→ Data extract
^^^^^^^^^^^^^^^^
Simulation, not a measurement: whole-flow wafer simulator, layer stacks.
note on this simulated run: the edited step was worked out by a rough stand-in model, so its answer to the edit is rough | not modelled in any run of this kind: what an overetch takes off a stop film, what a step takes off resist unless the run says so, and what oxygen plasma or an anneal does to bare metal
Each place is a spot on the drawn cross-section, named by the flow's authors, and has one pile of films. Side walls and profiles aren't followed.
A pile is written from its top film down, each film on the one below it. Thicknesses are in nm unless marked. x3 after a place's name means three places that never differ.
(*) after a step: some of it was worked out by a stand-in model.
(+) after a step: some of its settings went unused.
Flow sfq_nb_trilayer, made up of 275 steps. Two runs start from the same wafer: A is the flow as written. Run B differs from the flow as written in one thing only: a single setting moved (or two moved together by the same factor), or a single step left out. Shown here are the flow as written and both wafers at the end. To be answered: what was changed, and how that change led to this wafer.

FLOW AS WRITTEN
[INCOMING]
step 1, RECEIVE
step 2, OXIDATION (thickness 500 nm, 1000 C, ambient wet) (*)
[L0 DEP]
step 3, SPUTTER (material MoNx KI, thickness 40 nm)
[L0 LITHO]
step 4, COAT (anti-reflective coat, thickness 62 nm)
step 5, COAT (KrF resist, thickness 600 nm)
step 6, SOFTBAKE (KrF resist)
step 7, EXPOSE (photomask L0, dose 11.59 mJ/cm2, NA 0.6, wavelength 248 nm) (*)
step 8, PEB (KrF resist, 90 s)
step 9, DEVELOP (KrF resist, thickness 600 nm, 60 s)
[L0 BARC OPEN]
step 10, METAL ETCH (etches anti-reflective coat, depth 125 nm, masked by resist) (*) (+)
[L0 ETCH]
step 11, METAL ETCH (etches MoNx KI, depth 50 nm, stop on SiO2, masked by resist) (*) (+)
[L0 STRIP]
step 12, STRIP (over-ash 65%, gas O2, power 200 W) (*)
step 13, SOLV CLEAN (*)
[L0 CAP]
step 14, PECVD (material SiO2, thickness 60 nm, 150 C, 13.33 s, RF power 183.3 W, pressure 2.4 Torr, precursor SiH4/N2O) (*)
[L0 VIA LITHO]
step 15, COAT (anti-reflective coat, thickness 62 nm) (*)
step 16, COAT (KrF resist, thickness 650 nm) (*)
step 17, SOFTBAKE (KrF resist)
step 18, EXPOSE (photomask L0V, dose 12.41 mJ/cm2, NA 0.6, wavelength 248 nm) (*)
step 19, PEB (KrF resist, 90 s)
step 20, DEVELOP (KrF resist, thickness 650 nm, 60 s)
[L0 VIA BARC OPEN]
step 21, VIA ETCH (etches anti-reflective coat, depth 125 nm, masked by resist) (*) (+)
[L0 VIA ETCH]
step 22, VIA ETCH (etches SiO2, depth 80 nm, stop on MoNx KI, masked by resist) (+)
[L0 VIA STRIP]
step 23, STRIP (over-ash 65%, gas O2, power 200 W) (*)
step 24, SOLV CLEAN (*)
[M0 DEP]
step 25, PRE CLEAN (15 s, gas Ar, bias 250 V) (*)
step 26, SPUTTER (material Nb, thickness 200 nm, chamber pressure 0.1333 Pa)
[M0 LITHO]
^^^^^^^^^^^^^^^^

→ Work instruction
The answer should consist of the lines from the first line of the entries through the line with "(+) after a", copied exactly.

→ Answer area
Simulation, not a measurement: whole-flow wafer simulator, layer stacks.
note on this simulated run: the edited step was worked out by a rough stand-in model, so its answer to the edit is rough | not modelled in any run of this kind: what an overetch takes off a stop film, what a step takes off resist unless the run says so, and what oxygen plasma or an anneal does to bare metal
Each place is a spot on the drawn cross-section, named by the flow's authors, and has one pile of films. Side walls and profiles aren't followed.
A pile is written from its top film down, each film on the one below it. Thicknesses are in nm unless marked. x3 after a place's name means three places that never differ.
(*) after a step: some of it was worked out by a stand-in model.
(+) after a step: some of its settings went unused.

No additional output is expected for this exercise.